EXERCISE
Each line of the material, from the first through the one containing "(*) after a", is to be written out exactly.

SUPPLIED INFORMATION
^^^^^^^^

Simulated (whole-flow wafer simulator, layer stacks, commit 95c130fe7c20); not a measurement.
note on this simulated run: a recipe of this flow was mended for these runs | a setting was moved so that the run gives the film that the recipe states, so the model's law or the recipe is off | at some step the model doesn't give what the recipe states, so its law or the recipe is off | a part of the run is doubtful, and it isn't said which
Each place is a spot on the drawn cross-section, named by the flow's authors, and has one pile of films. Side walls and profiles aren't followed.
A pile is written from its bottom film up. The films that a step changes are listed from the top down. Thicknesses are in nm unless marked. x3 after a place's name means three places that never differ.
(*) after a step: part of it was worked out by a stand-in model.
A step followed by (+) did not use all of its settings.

^^^^^^^^

ANSWER SPACE
Simulated (whole-flow wafer simulator, layer stacks, commit 95c130fe7c20); not a measurement.
note on this simulated run: a recipe of this flow was mended for these runs | a setting was moved so that the run gives the film that the recipe states, so the model's law or the recipe is off | at some step the model doesn't give what the recipe states, so its law or the recipe is off | a part of the run is doubtful, and it isn't said which
Each place is a spot on the drawn cross-section, named by the flow's authors, and has one pile of films. Side walls and profiles aren't followed.
A pile is written from its bottom film up. The films that a step changes are listed from the top down. Thicknesses are in nm unless marked. x3 after a place's name means three places that never differ.
(*) after a step: part of it was worked out by a stand-in model.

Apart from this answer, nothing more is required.